BRIEF
Keeping every line intact, print the records that follow.

DATA UNDER STUDY
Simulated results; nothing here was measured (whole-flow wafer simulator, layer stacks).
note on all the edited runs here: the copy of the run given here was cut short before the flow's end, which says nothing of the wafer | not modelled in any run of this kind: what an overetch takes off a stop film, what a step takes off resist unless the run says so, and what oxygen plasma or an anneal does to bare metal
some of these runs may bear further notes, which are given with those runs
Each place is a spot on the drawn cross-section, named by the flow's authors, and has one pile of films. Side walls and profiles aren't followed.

RESPONSE AREA
Simulated results; nothing here was measured (whole-flow wafer simulator, layer stacks).
note on all the edited runs here: the copy of the run given here was cut short before the flow's end, which says nothing of the wafer | not modelled in any run of this kind: what an overetch takes off a stop film, what a step takes off resist unless the run says so, and what oxygen plasma or an anneal does to bare metal
some of these runs may bear further notes, which are given with those runs
Each place is a spot on the drawn cross-section, named by the flow's authors, and has one pile of films. Side walls and profiles aren't followed.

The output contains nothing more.